[ACTION ITEM]: With no edits of any kind, print each record that follows.

——

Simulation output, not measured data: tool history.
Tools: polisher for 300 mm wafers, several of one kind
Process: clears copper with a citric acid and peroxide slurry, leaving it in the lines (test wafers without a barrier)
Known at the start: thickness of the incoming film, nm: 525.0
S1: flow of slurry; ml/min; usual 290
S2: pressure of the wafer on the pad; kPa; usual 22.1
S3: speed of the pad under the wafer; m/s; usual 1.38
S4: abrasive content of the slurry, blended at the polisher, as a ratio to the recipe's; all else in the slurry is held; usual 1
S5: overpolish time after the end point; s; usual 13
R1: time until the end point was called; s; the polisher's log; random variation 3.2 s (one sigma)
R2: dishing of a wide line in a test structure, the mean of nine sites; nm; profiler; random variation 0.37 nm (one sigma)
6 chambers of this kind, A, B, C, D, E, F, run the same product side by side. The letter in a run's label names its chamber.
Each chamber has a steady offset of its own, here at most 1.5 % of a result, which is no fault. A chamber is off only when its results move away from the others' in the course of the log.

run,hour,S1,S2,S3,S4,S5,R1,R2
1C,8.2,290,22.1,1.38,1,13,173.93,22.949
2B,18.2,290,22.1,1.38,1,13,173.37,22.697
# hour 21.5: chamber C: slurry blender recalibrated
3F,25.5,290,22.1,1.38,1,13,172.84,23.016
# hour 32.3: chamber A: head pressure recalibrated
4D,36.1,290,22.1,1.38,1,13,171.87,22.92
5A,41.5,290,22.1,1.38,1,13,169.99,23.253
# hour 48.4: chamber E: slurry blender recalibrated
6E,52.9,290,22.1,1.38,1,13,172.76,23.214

——

[WORKED SOLUTION]:
Simulation output, not measured data: tool history.
Tools: polisher for 300 mm wafers, several of one kind
Process: clears copper with a citric acid and peroxide slurry, leaving it in the lines (test wafers without a barrier)
Known at the start: thickness of the incoming film, nm: 525.0
S1: flow of slurry; ml/min; usual 290
S2: pressure of the wafer on the pad; kPa; usual 22.1
S3: speed of the pad under the wafer; m/s; usual 1.38
S4: abrasive content of the slurry, blended at the polisher, as a ratio to the recipe's; all else in the slurry is held; usual 1
S5: overpolish time after the end point; s; usual 13
R1: time until the end point was called; s; the polisher's log; random variation 3.2 s (one sigma)
R2: dishing of a wide line in a test structure, the mean of nine sites; nm; profiler; random variation 0.37 nm (one sigma)
6 chambers of this kind, A, B, C, D, E, F, run the same product side by side. The letter in a run's label names its chamber.
Each chamber has a steady offset of its own, here at most 1.5 % of a result, which is no fault. A chamber is off only when its results move away from the others' in the course of the log.

run,hour,S1,S2,S3,S4,S5,R1,R2
1C,8.2,290,22.1,1.38,1,13,173.93,22.949
2B,18.2,290,22.1,1.38,1,13,173.37,22.697
# hour 21.5: chamber C: slurry blender recalibrated
3F,25.5,290,22.1,1.38,1,13,172.84,23.016
# hour 32.3: chamber A: head pressure recalibrated
4D,36.1,290,22.1,1.38,1,13,171.87,22.92
5A,41.5,290,22.1,1.38,1,13,169.99,23.253
# hour 48.4: chamber E: slurry blender recalibrated
6E,52.9,290,22.1,1.38,1,13,172.76,23.214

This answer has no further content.